[[ Supplied information open ]]
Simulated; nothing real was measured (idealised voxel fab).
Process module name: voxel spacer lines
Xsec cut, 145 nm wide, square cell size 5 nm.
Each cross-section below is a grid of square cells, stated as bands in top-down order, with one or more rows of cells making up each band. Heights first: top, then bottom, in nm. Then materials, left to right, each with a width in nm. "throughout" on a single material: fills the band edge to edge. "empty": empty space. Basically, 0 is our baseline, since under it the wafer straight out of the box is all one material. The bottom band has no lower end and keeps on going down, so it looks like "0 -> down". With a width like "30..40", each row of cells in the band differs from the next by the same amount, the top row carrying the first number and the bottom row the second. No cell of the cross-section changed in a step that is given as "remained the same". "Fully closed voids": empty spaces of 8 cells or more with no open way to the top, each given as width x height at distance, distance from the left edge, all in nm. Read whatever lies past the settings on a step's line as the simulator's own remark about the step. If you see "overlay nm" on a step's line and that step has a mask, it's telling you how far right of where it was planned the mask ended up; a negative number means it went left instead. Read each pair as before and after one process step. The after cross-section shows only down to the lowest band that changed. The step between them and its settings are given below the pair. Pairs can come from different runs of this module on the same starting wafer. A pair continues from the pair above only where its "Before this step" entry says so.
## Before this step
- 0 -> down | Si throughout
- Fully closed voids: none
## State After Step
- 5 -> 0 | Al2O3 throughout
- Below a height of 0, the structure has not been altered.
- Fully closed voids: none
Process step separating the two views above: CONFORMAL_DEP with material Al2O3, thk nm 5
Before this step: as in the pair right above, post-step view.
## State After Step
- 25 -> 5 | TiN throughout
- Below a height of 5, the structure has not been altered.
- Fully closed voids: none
[[ Supplied information closed ]]

Give back the entire listing with every word intact.

Simulated; nothing real was measured (idealised voxel fab).
Process module name: voxel spacer lines
Xsec cut, 145 nm wide, square cell size 5 nm.
Each cross-section below is a grid of square cells, stated as bands in top-down order, with one or more rows of cells making up each band. Heights first: top, then bottom, in nm. Then materials, left to right, each with a width in nm. "throughout" on a single material: fills the band edge to edge. "empty": empty space. Basically, 0 is our baseline, since under it the wafer straight out of the box is all one material. The bottom band has no lower end and keeps on going down, so it looks like "0 -> down". With a width like "30..40", each row of cells in the band differs from the next by the same amount, the top row carrying the first number and the bottom row the second. No cell of the cross-section changed in a step that is given as "remained the same". "Fully closed voids": empty spaces of 8 cells or more with no open way to the top, each given as width x height at distance, distance from the left edge, all in nm. Read whatever lies past the settings on a step's line as the simulator's own remark about the step. If you see "overlay nm" on a step's line and that step has a mask, it's telling you how far right of where it was planned the mask ended up; a negative number means it went left instead. Read each pair as before and after one process step. The after cross-section shows only down to the lowest band that changed. The step between them and its settings are given below the pair. Pairs can come from different runs of this module on the same starting wafer. A pair continues from the pair above only where its "Before this step" entry says so.
## Before this step
- 0 -> down | Si throughout
- Fully closed voids: none
## State After Step
- 5 -> 0 | Al2O3 throughout
- Below a height of 0, the structure has not been altered.
- Fully closed voids: none
Process step separating the two views above: CONFORMAL_DEP with material Al2O3, thk nm 5
Before this step: as in the pair right above, post-step view.
## State After Step
- 25 -> 5 | TiN throughout
- Below a height of 5, the structure has not been altered.
- Fully closed voids: none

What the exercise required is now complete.